◆ Data excerpts:
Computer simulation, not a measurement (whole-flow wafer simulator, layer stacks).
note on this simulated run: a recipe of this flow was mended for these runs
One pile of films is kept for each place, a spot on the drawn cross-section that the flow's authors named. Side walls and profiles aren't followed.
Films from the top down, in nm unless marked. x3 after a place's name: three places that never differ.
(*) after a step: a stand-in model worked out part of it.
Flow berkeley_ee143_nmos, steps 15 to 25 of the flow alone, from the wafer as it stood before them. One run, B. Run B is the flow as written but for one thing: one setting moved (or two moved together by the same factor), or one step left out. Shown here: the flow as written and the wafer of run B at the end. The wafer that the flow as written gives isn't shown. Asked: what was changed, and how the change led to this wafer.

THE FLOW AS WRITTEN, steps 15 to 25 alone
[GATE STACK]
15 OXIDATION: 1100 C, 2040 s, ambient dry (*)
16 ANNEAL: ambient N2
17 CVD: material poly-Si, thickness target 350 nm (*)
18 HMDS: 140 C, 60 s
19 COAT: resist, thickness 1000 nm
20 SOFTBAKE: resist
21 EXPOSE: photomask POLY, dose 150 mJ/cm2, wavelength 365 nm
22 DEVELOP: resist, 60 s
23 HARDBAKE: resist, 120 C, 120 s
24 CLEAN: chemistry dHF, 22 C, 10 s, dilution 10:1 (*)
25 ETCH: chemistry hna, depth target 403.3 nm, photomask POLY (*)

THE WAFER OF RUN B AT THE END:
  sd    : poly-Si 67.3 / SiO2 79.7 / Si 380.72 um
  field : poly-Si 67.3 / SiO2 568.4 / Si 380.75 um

◆ Exercise:
Looking at the material above, please copy exactly every line from its first line through the line containing "(*) after a", with both ends included and nothing else.

◆ Exercise output:
Computer simulation, not a measurement (whole-flow wafer simulator, layer stacks).
note on this simulated run: a recipe of this flow was mended for these runs
One pile of films is kept for each place, a spot on the drawn cross-section that the flow's authors named. Side walls and profiles aren't followed.
Films from the top down, in nm unless marked. x3 after a place's name: three places that never differ.
(*) after a step: a stand-in model worked out part of it.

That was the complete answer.